○ ○ ○ ○ ○ ○ ○

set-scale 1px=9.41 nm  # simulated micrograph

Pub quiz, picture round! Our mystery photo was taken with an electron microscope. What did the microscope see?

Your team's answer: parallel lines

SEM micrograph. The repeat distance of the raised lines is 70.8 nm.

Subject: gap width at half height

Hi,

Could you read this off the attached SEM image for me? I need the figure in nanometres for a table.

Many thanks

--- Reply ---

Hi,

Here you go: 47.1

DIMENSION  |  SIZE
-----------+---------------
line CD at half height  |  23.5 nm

○ ○ ○ ○ ○ ○ ○

REQUIREMENT: The answer should consist of the lines from the first line of the entries through the line with "Subject: gap width at half height", copied exactly.

TASK OUTPUT:
set-scale 1px=9.41 nm  # simulated micrograph

Pub quiz, picture round! Our mystery photo was taken with an electron microscope. What did the microscope see?

Your team's answer: parallel lines

SEM micrograph. The repeat distance of the raised lines is 70.8 nm.

Subject: gap width at half height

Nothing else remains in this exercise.